▶ [Source data]:
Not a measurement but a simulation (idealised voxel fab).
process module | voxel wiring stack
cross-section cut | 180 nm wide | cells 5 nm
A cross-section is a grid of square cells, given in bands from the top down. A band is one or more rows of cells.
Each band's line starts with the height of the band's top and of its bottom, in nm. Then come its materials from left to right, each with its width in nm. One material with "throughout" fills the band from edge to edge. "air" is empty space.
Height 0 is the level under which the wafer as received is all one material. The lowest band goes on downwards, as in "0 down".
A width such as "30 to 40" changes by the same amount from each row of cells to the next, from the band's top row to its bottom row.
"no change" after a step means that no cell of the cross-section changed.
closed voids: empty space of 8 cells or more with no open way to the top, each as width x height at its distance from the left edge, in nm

▶ [Work task]: The full listing should be reproduced exactly.

▶ [Task answer]:
Not a measurement but a simulation (idealised voxel fab).
process module | voxel wiring stack
cross-section cut | 180 nm wide | cells 5 nm
A cross-section is a grid of square cells, given in bands from the top down. A band is one or more rows of cells.
Each band's line starts with the height of the band's top and of its bottom, in nm. Then come its materials from left to right, each with its width in nm. One material with "throughout" fills the band from edge to edge. "air" is empty space.
Height 0 is the level under which the wafer as received is all one material. The lowest band goes on downwards, as in "0 down".
A width such as "30 to 40" changes by the same amount from each row of cells to the next, from the band's top row to its bottom row.
"no change" after a step means that no cell of the cross-section changed.
closed voids: empty space of 8 cells or more with no open way to the top, each as width x height at its distance from the left edge, in nm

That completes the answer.